- Supplied data
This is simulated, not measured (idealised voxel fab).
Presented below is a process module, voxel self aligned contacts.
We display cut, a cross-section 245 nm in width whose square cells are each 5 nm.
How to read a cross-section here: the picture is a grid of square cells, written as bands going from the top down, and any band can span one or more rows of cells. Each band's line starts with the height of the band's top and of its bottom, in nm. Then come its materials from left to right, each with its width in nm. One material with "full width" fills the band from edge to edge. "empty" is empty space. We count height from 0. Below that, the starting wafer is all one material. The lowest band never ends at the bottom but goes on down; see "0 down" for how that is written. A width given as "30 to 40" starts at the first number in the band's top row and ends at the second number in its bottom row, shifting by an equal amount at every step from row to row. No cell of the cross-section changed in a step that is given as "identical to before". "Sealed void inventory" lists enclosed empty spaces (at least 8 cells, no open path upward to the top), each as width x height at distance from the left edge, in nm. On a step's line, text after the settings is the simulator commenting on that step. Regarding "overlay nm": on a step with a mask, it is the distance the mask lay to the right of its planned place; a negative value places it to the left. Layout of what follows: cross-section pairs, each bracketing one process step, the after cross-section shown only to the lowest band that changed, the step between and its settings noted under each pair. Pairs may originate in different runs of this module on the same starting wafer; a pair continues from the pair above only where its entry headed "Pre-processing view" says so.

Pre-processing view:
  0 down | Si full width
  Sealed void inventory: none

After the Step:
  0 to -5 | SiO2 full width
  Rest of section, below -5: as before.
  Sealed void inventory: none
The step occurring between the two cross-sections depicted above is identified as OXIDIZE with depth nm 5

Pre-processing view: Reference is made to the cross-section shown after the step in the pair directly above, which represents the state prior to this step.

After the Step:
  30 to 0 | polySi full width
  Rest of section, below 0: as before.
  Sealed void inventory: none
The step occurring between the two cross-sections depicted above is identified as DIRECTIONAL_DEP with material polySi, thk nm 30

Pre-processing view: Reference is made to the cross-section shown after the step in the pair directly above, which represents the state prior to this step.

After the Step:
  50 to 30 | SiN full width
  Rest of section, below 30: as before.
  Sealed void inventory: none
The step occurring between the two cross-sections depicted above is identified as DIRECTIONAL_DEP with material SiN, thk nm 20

- Exercise
Restate verbatim the first line above and all lines after it through the line containing "We display cut, a"; omit the rest.

- Exercise response
This is simulated, not measured (idealised voxel fab).
Presented below is a process module, voxel self aligned contacts.
We display cut, a cross-section 245 nm in width whose square cells are each 5 nm.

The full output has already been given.